**RECORD EXCERPTS**
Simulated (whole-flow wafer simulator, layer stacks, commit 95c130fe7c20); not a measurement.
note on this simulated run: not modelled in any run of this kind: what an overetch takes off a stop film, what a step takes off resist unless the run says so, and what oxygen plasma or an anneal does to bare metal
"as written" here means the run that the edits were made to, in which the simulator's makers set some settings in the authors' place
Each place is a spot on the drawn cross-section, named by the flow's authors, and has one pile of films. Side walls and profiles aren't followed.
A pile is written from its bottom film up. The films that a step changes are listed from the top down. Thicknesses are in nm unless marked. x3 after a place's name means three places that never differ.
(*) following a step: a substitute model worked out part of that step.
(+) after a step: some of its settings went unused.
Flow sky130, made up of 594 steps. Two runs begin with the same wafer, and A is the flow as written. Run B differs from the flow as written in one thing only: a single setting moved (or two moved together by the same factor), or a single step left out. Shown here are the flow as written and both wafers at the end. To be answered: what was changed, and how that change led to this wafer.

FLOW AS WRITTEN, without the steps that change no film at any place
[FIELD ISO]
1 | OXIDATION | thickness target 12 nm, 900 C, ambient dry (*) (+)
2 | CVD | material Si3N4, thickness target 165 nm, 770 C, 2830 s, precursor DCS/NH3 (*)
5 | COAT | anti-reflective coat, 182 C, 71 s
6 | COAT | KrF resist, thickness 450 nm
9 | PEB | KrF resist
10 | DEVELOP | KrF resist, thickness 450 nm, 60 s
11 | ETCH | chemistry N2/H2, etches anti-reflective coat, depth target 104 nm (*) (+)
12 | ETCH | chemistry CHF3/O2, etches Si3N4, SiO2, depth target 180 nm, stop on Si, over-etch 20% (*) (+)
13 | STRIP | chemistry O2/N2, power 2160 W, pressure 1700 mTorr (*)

**ACTION ITEM**
Would you please give the data above again, exactly as it appears?

**WRITTEN ANSWER**
Simulated (whole-flow wafer simulator, layer stacks, commit 95c130fe7c20); not a measurement.
note on this simulated run: not modelled in any run of this kind: what an overetch takes off a stop film, what a step takes off resist unless the run says so, and what oxygen plasma or an anneal does to bare metal
"as written" here means the run that the edits were made to, in which the simulator's makers set some settings in the authors' place
Each place is a spot on the drawn cross-section, named by the flow's authors, and has one pile of films. Side walls and profiles aren't followed.
A pile is written from its bottom film up. The films that a step changes are listed from the top down. Thicknesses are in nm unless marked. x3 after a place's name means three places that never differ.
(*) following a step: a substitute model worked out part of that step.
(+) after a step: some of its settings went unused.
Flow sky130, made up of 594 steps. Two runs begin with the same wafer, and A is the flow as written. Run B differs from the flow as written in one thing only: a single setting moved (or two moved together by the same factor), or a single step left out. Shown here are the flow as written and both wafers at the end. To be answered: what was changed, and how that change led to this wafer.

FLOW AS WRITTEN, without the steps that change no film at any place
[FIELD ISO]
1 | OXIDATION | thickness target 12 nm, 900 C, ambient dry (*) (+)
2 | CVD | material Si3N4, thickness target 165 nm, 770 C, 2830 s, precursor DCS/NH3 (*)
5 | COAT | anti-reflective coat, 182 C, 71 s
6 | COAT | KrF resist, thickness 450 nm
9 | PEB | KrF resist
10 | DEVELOP | KrF resist, thickness 450 nm, 60 s
11 | ETCH | chemistry N2/H2, etches anti-reflective coat, depth target 104 nm (*) (+)
12 | ETCH | chemistry CHF3/O2, etches Si3N4, SiO2, depth target 180 nm, stop on Si, over-etch 20% (*) (+)
13 | STRIP | chemistry O2/N2, power 2160 W, pressure 1700 mTorr (*)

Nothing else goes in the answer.